** Work instruction **
Here is a block of entries. Write out its lines exactly, from the first through the one containing "WHY IT WAS OPENED".

** Supplied records **
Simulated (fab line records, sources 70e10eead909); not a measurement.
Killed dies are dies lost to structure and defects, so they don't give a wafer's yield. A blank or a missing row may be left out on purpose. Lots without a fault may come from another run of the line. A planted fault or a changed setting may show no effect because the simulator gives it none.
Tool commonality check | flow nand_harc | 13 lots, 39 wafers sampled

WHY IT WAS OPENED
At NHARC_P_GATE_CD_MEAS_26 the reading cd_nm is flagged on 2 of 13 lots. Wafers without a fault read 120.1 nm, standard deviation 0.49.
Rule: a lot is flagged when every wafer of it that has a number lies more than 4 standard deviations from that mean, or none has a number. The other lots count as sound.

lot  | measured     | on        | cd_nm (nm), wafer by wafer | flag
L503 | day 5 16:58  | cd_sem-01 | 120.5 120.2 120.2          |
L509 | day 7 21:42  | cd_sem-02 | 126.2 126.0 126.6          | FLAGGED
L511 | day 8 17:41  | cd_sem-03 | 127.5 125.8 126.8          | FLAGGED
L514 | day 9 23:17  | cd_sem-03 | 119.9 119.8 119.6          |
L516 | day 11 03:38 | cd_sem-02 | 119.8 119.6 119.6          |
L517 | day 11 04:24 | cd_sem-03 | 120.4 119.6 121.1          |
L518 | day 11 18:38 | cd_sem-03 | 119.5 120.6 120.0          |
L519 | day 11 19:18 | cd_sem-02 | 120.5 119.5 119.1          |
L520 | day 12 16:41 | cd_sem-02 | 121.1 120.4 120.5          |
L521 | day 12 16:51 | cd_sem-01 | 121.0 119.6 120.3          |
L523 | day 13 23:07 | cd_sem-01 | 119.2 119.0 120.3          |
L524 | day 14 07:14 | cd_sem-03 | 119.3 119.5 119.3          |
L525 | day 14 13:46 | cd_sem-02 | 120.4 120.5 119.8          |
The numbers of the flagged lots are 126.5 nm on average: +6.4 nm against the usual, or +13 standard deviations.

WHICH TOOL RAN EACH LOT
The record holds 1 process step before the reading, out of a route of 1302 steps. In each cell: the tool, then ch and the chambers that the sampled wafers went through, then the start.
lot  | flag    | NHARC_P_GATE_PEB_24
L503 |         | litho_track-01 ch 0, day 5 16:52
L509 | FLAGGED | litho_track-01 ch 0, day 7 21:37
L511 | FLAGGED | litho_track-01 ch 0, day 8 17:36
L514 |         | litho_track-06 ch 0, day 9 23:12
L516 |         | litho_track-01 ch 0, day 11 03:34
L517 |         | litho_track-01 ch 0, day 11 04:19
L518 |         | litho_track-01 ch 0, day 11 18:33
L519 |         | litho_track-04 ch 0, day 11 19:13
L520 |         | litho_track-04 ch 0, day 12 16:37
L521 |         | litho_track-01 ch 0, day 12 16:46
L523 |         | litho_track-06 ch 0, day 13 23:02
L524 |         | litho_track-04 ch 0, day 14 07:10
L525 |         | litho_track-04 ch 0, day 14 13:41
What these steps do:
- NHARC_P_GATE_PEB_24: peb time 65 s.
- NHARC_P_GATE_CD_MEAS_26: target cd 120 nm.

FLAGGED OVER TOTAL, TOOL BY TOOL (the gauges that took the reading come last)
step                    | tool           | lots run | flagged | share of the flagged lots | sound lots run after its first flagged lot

** Written answer **
Simulated (fab line records, sources 70e10eead909); not a measurement.
Killed dies are dies lost to structure and defects, so they don't give a wafer's yield. A blank or a missing row may be left out on purpose. Lots without a fault may come from another run of the line. A planted fault or a changed setting may show no effect because the simulator gives it none.
Tool commonality check | flow nand_harc | 13 lots, 39 wafers sampled

WHY IT WAS OPENED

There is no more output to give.